> _BRIEF_: Every line from the start of the listing below through the line that contains "R5: thickness taken" is to be reproduced word for word.

** Opening RECORD SET block **

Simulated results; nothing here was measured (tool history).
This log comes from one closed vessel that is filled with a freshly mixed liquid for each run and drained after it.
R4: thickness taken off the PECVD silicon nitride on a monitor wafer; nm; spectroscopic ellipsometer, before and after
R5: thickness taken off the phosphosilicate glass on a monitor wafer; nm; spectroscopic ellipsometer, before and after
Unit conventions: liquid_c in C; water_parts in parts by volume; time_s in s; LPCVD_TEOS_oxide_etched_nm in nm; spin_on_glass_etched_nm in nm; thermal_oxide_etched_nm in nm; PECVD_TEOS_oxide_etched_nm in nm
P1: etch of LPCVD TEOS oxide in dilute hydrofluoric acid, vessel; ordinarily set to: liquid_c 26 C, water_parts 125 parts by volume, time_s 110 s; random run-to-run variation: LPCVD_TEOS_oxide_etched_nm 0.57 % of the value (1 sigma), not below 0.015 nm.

** Closing RECORD SET block **

> _REPLY_:
Simulated results; nothing here was measured (tool history).
This log comes from one closed vessel that is filled with a freshly mixed liquid for each run and drained after it.
R4: thickness taken off the PECVD silicon nitride on a monitor wafer; nm; spectroscopic ellipsometer, before and after
R5: thickness taken off the phosphosilicate glass on a monitor wafer; nm; spectroscopic ellipsometer, before and after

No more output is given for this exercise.